What is needed is a word-for-word transcription of every record below.

★ ★ ★

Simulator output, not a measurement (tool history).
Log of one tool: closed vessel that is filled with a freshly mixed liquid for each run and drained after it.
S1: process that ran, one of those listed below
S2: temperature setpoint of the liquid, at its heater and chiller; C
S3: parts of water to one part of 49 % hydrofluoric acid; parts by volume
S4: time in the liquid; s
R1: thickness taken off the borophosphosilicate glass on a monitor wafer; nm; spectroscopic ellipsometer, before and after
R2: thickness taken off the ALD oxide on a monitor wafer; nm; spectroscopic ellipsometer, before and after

★ ★ ★

> [Answer box]
Simulator output, not a measurement (tool history).
Log of one tool: closed vessel that is filled with a freshly mixed liquid for each run and drained after it.
S1: process that ran, one of those listed below
S2: temperature setpoint of the liquid, at its heater and chiller; C
S3: parts of water to one part of 49 % hydrofluoric acid; parts by volume
S4: time in the liquid; s
R1: thickness taken off the borophosphosilicate glass on a monitor wafer; nm; spectroscopic ellipsometer, before and after
R2: thickness taken off the ALD oxide on a monitor wafer; nm; spectroscopic ellipsometer, before and after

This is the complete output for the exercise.